----- Information given -----
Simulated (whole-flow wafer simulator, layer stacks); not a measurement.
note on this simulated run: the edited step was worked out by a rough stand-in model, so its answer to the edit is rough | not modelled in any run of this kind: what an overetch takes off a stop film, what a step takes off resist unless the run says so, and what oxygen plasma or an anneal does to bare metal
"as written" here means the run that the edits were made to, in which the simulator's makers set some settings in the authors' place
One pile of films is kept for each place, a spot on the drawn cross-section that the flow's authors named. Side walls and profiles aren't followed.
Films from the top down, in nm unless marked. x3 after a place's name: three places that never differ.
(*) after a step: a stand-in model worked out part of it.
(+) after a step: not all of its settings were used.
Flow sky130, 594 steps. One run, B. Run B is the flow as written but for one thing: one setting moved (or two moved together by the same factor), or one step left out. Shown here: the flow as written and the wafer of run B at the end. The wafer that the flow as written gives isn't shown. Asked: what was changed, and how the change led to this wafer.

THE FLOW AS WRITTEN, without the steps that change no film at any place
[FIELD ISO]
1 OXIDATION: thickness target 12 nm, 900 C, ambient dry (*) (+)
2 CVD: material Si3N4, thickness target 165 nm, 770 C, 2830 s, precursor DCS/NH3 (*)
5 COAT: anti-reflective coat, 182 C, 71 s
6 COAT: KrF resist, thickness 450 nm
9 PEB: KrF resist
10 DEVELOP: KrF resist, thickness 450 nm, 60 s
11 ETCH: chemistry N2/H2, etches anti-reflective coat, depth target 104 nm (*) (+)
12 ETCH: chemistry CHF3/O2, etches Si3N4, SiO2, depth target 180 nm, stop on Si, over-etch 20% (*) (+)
-----

Exercise:
The response has to match the data exactly, line for line.

Task answer:
Simulated (whole-flow wafer simulator, layer stacks); not a measurement.
note on this simulated run: the edited step was worked out by a rough stand-in model, so its answer to the edit is rough | not modelled in any run of this kind: what an overetch takes off a stop film, what a step takes off resist unless the run says so, and what oxygen plasma or an anneal does to bare metal
"as written" here means the run that the edits were made to, in which the simulator's makers set some settings in the authors' place
One pile of films is kept for each place, a spot on the drawn cross-section that the flow's authors named. Side walls and profiles aren't followed.
Films from the top down, in nm unless marked. x3 after a place's name: three places that never differ.
(*) after a step: a stand-in model worked out part of it.
(+) after a step: not all of its settings were used.
Flow sky130, 594 steps. One run, B. Run B is the flow as written but for one thing: one setting moved (or two moved together by the same factor), or one step left out. Shown here: the flow as written and the wafer of run B at the end. The wafer that the flow as written gives isn't shown. Asked: what was changed, and how the change led to this wafer.

THE FLOW AS WRITTEN, without the steps that change no film at any place
[FIELD ISO]
1 OXIDATION: thickness target 12 nm, 900 C, ambient dry (*) (+)
2 CVD: material Si3N4, thickness target 165 nm, 770 C, 2830 s, precursor DCS/NH3 (*)
5 COAT: anti-reflective coat, 182 C, 71 s
6 COAT: KrF resist, thickness 450 nm
9 PEB: KrF resist
10 DEVELOP: KrF resist, thickness 450 nm, 60 s
11 ETCH: chemistry N2/H2, etches anti-reflective coat, depth target 104 nm (*) (+)
12 ETCH: chemistry CHF3/O2, etches Si3N4, SiO2, depth target 180 nm, stop on Si, over-etch 20% (*) (+)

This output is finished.